(PROVIDED DATA):
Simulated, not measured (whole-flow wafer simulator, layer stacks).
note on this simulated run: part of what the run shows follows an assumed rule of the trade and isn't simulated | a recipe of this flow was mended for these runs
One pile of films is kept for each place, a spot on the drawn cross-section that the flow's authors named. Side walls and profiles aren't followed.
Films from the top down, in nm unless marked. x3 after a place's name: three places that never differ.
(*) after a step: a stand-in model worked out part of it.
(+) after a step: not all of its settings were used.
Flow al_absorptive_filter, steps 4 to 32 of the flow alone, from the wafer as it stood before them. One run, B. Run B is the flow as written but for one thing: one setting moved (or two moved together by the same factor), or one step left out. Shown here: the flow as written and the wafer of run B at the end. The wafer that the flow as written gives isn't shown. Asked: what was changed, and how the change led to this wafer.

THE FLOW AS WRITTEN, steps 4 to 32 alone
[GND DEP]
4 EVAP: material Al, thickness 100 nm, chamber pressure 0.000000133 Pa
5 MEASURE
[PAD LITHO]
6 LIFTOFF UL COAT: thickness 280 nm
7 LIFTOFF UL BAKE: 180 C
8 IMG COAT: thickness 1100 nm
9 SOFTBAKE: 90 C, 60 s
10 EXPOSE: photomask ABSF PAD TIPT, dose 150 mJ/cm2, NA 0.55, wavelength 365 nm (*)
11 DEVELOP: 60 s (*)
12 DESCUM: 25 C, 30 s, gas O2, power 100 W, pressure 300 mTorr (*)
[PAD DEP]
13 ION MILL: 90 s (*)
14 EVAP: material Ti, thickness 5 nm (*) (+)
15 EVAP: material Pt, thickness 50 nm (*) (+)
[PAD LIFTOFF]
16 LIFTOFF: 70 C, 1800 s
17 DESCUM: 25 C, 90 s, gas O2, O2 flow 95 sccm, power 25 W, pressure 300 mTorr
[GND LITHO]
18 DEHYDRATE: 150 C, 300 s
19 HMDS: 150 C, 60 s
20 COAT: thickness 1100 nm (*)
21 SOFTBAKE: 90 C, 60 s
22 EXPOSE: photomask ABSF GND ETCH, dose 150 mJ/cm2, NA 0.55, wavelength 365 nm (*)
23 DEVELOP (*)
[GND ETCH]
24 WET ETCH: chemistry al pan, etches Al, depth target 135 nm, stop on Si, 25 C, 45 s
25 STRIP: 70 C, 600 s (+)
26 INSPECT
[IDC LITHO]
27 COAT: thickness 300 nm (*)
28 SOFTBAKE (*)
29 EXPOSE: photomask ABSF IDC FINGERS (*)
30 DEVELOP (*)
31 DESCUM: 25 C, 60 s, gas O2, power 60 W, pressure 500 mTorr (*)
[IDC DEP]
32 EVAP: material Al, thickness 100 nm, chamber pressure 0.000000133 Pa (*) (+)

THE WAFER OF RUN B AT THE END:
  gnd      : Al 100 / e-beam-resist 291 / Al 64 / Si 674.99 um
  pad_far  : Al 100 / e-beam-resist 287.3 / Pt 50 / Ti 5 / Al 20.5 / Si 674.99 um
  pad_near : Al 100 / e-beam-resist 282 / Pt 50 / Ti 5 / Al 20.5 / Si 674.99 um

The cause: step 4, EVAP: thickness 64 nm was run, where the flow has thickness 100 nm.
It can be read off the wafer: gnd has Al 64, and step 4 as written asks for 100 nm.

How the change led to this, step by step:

(ASSIGNED TASK): Please copy only these lines, exactly: the first line of the records through the line containing "Flow al_absorptive_filter, steps", ends included.

(REPLY):
Simulated, not measured (whole-flow wafer simulator, layer stacks).
note on this simulated run: part of what the run shows follows an assumed rule of the trade and isn't simulated | a recipe of this flow was mended for these runs
One pile of films is kept for each place, a spot on the drawn cross-section that the flow's authors named. Side walls and profiles aren't followed.
Films from the top down, in nm unless marked. x3 after a place's name: three places that never differ.
(*) after a step: a stand-in model worked out part of it.
(+) after a step: not all of its settings were used.
Flow al_absorptive_filter, steps 4 to 32 of the flow alone, from the wafer as it stood before them. One run, B. Run B is the flow as written but for one thing: one setting moved (or two moved together by the same factor), or one step left out. Shown here: the flow as written and the wafer of run B at the end. The wafer that the flow as written gives isn't shown. Asked: what was changed, and how the change led to this wafer.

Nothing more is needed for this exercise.